Task item
Print the data that follows without changing a single word.

*** Opening Information supplied ***

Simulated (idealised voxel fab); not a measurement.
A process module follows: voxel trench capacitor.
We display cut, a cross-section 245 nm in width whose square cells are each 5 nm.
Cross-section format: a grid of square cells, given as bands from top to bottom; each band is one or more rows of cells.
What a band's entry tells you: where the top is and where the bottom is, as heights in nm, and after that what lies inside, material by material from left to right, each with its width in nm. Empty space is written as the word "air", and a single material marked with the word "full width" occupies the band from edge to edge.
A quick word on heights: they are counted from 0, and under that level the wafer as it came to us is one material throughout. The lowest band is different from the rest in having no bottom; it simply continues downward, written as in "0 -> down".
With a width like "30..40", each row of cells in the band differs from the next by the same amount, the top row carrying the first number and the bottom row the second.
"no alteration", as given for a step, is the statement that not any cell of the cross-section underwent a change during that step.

*** Closing Information supplied ***

Expected answer
Simulated (idealised voxel fab); not a measurement.
A process module follows: voxel trench capacitor.
We display cut, a cross-section 245 nm in width whose square cells are each 5 nm.
Cross-section format: a grid of square cells, given as bands from top to bottom; each band is one or more rows of cells.
What a band's entry tells you: where the top is and where the bottom is, as heights in nm, and after that what lies inside, material by material from left to right, each with its width in nm. Empty space is written as the word "air", and a single material marked with the word "full width" occupies the band from edge to edge.
A quick word on heights: they are counted from 0, and under that level the wafer as it came to us is one material throughout. The lowest band is different from the rest in having no bottom; it simply continues downward, written as in "0 -> down".
With a width like "30..40", each row of cells in the band differs from the next by the same amount, the top row carrying the first number and the bottom row the second.
"no alteration", as given for a step, is the statement that not any cell of the cross-section underwent a change during that step.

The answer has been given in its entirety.